☆ ☆ ☆ ☆

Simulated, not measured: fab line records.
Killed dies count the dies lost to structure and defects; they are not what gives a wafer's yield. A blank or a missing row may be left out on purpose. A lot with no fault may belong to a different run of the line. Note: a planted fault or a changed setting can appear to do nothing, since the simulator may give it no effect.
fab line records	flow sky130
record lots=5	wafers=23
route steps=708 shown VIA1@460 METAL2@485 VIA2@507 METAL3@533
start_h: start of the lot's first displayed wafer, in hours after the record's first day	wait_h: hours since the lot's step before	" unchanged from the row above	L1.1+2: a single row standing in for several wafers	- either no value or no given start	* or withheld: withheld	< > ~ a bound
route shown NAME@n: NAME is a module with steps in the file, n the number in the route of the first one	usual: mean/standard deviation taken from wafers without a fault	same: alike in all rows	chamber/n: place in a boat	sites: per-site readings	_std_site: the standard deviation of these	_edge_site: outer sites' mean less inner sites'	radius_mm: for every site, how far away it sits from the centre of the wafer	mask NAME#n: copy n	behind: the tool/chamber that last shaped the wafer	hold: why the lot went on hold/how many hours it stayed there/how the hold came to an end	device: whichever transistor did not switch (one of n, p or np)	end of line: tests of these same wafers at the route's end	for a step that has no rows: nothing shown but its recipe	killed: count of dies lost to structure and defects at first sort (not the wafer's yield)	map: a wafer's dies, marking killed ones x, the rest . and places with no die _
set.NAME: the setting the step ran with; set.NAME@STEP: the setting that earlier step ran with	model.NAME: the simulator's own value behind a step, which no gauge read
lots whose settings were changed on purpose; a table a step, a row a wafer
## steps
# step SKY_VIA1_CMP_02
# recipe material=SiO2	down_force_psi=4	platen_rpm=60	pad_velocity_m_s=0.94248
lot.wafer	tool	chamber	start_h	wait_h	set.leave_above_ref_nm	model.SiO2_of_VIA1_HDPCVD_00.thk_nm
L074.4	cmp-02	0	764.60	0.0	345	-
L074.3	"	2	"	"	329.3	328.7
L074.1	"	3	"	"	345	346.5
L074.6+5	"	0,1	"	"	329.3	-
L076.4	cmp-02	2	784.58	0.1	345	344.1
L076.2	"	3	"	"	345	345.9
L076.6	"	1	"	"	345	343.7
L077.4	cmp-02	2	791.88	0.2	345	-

☆ ☆ ☆ ☆

# Work order:
From the entries above, return exactly the line containing "route steps=708 shown", the line containing "start_h: start of", and all lines between, and nothing else.

# Task response:
route steps=708 shown VIA1@460 METAL2@485 VIA2@507 METAL3@533
start_h: start of the lot's first displayed wafer, in hours after the record's first day	wait_h: hours since the lot's step before	" unchanged from the row above	L1.1+2: a single row standing in for several wafers	- either no value or no given start	* or withheld: withheld	< > ~ a bound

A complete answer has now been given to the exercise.